WORK INSTRUCTION:
Go to the line holding "Where a step's" in the entries below and write out exactly every line down to and including the line holding "## Steps in the process plan".

═════ DATA
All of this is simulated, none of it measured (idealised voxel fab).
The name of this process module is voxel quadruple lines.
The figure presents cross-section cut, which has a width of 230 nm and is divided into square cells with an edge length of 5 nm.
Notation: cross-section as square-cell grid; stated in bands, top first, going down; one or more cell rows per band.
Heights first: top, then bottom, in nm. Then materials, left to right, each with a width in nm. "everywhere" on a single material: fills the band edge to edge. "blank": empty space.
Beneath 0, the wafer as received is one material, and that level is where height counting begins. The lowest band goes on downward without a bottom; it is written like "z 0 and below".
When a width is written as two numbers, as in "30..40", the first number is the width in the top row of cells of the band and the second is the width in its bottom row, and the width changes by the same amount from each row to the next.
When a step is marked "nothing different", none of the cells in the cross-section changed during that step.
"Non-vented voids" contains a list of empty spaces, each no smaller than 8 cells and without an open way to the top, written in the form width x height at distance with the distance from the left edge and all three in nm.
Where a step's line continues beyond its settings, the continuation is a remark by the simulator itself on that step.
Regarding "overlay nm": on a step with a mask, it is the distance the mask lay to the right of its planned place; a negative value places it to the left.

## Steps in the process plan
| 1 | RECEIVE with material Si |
══════════

WRITTEN ANSWER:
Where a step's line continues beyond its settings, the continuation is a remark by the simulator itself on that step.
Regarding "overlay nm": on a step with a mask, it is the distance the mask lay to the right of its planned place; a negative value places it to the left.

## Steps in the process plan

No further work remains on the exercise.